INFORMATION |
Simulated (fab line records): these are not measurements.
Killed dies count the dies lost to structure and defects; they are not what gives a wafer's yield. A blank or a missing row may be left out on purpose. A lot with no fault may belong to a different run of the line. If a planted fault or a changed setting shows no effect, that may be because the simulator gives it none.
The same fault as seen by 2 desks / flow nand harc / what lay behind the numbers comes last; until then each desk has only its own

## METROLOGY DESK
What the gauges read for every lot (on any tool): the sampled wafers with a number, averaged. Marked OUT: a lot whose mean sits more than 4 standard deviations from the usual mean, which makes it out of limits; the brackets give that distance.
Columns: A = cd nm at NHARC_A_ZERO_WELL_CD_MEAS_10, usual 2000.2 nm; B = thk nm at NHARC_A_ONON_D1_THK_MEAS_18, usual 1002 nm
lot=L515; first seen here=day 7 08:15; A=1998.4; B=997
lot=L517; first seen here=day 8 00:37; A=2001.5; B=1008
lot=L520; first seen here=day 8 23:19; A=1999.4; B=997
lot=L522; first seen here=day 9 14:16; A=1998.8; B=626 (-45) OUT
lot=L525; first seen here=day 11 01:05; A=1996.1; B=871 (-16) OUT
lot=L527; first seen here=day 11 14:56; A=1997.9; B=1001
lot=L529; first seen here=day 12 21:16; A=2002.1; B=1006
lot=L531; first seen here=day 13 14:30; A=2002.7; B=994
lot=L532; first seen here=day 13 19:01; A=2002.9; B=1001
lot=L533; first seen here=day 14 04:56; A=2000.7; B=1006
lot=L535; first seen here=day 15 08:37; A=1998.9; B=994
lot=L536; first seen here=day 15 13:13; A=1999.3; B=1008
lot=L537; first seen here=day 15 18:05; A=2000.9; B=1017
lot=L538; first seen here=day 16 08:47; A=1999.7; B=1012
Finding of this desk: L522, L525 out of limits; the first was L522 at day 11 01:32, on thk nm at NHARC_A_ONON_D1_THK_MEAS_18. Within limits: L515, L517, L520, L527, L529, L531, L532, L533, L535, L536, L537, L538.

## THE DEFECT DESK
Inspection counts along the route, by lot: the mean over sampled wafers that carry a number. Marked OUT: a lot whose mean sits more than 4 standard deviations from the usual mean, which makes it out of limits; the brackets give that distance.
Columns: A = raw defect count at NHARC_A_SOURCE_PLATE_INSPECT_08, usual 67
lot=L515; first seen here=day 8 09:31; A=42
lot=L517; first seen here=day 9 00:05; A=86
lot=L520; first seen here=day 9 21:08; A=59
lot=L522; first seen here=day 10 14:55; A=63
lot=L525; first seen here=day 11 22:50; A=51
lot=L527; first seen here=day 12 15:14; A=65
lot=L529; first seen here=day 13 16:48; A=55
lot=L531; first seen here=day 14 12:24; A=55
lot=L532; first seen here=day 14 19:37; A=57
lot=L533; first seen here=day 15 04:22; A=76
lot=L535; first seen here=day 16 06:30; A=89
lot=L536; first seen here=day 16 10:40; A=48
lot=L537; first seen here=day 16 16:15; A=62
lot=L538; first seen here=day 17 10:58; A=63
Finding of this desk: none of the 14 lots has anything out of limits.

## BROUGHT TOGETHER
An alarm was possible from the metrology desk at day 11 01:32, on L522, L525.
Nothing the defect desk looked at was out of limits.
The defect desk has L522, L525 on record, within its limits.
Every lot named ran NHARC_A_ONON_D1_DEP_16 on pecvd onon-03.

EXERCISE | Set down, word for word, each line from the top of the records above through the line with "## METROLOGY DESK".

SOLUTION |
Simulated (fab line records): these are not measurements.
Killed dies count the dies lost to structure and defects; they are not what gives a wafer's yield. A blank or a missing row may be left out on purpose. A lot with no fault may belong to a different run of the line. If a planted fault or a changed setting shows no effect, that may be because the simulator gives it none.
The same fault as seen by 2 desks / flow nand harc / what lay behind the numbers comes last; until then each desk has only its own

## METROLOGY DESK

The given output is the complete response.